● **Recorded information**
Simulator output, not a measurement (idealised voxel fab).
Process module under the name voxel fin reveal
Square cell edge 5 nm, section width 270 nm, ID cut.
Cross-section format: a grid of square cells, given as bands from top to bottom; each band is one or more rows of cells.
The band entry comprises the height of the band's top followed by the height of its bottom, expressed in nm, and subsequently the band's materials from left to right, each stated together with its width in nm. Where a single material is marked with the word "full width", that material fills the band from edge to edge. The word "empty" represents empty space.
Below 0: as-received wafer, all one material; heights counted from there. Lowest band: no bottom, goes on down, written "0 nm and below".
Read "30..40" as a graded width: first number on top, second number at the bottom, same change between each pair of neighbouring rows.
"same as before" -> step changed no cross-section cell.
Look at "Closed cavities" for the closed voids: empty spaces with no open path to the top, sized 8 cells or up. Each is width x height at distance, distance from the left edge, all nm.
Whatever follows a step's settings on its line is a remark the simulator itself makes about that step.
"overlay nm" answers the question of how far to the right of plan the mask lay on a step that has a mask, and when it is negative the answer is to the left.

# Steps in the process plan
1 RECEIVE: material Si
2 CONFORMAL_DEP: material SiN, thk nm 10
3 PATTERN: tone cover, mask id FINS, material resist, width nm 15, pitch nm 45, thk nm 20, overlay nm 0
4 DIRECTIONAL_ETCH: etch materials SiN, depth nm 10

● **Assignment**
Quote exactly the first line of the data and every line after it through the one holding "Cross-section format: a".

● **Answer space**
Simulator output, not a measurement (idealised voxel fab).
Process module under the name voxel fin reveal
Square cell edge 5 nm, section width 270 nm, ID cut.
Cross-section format: a grid of square cells, given as bands from top to bottom; each band is one or more rows of cells.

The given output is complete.